Data section:
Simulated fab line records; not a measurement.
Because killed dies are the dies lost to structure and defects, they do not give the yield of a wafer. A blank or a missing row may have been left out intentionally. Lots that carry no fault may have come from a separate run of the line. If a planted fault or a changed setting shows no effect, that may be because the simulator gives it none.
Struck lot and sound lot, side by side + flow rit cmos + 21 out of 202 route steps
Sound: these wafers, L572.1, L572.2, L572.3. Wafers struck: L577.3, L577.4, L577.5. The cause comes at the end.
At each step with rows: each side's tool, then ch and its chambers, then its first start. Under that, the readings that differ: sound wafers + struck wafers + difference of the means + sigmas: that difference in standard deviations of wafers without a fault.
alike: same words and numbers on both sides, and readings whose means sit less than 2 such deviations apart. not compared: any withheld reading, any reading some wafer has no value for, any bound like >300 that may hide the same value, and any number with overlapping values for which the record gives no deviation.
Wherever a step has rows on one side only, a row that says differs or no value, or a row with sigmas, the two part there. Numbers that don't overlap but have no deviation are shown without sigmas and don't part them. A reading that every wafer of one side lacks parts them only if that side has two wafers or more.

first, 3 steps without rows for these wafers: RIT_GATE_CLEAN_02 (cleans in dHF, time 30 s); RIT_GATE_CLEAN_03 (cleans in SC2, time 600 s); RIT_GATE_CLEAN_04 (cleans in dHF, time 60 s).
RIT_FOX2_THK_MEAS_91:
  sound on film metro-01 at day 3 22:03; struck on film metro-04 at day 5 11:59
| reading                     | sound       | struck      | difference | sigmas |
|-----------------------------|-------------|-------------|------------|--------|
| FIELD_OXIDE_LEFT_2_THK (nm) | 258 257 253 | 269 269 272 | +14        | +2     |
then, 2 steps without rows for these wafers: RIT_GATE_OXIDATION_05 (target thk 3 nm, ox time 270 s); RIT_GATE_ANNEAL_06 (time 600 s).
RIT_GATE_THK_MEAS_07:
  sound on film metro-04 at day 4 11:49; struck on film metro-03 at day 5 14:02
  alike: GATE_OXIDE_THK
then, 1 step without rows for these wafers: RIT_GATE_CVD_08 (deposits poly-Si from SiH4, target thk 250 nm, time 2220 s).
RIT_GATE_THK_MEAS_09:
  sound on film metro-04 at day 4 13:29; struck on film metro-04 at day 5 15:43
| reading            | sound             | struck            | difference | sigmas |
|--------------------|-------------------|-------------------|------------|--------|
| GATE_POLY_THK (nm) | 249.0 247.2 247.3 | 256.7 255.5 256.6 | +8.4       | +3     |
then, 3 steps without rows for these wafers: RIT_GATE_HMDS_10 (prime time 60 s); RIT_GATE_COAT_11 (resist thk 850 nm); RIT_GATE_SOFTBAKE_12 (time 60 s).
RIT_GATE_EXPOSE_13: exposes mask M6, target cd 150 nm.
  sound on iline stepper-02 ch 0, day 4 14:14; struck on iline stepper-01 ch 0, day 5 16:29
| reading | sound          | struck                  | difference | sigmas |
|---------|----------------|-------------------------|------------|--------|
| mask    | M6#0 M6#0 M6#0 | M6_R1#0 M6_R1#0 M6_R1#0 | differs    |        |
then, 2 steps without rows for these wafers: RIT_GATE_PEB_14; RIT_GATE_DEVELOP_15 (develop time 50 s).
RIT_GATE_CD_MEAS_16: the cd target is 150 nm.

Assigned task: Reply with the lines from the first line of the entries through the line that contains "Because killed dies", repeated exactly with both ends kept, and with nothing else.

Response area:
Simulated fab line records; not a measurement.
Because killed dies are the dies lost to structure and defects, they do not give the yield of a wafer. A blank or a missing row may have been left out intentionally. Lots that carry no fault may have come from a separate run of the line. If a planted fault or a changed setting shows no effect, that may be because the simulator gives it none.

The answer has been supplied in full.